WORK ORDER
A verbatim copy of every entry is required.

INPUT DATA
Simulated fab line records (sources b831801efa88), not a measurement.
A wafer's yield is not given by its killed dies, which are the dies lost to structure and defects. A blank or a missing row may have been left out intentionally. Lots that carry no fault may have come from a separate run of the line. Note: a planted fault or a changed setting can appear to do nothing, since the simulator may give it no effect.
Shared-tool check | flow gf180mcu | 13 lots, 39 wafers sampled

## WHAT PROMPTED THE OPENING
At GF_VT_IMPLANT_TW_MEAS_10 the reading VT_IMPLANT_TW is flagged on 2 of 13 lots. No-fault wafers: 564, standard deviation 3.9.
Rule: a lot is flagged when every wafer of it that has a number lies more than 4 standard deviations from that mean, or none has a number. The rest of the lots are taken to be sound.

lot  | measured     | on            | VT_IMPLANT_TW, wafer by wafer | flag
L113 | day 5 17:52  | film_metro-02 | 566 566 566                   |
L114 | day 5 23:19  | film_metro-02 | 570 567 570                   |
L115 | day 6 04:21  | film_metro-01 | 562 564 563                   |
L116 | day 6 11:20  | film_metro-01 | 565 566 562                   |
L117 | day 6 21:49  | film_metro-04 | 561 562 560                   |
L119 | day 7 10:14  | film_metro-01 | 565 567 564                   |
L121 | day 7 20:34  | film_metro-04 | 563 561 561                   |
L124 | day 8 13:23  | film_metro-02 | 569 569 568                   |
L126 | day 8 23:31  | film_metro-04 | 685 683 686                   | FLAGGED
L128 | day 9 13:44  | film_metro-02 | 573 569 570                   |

EXPECTED ANSWER
Simulated fab line records (sources b831801efa88), not a measurement.
A wafer's yield is not given by its killed dies, which are the dies lost to structure and defects. A blank or a missing row may have been left out intentionally. Lots that carry no fault may have come from a separate run of the line. Note: a planted fault or a changed setting can appear to do nothing, since the simulator may give it no effect.
Shared-tool check | flow gf180mcu | 13 lots, 39 wafers sampled

## WHAT PROMPTED THE OPENING
At GF_VT_IMPLANT_TW_MEAS_10 the reading VT_IMPLANT_TW is flagged on 2 of 13 lots. No-fault wafers: 564, standard deviation 3.9.
Rule: a lot is flagged when every wafer of it that has a number lies more than 4 standard deviations from that mean, or none has a number. The rest of the lots are taken to be sound.

lot  | measured     | on            | VT_IMPLANT_TW, wafer by wafer | flag
L113 | day 5 17:52  | film_metro-02 | 566 566 566                   |
L114 | day 5 23:19  | film_metro-02 | 570 567 570                   |
L115 | day 6 04:21  | film_metro-01 | 562 564 563                   |
L116 | day 6 11:20  | film_metro-01 | 565 566 562                   |
L117 | day 6 21:49  | film_metro-04 | 561 562 560                   |
L119 | day 7 10:14  | film_metro-01 | 565 567 564                   |
L121 | day 7 20:34  | film_metro-04 | 563 561 561                   |
L124 | day 8 13:23  | film_metro-02 | 569 569 568                   |
L126 | day 8 23:31  | film_metro-04 | 685 683 686                   | FLAGGED
L128 | day 9 13:44  | film_metro-02 | 573 569 570                   |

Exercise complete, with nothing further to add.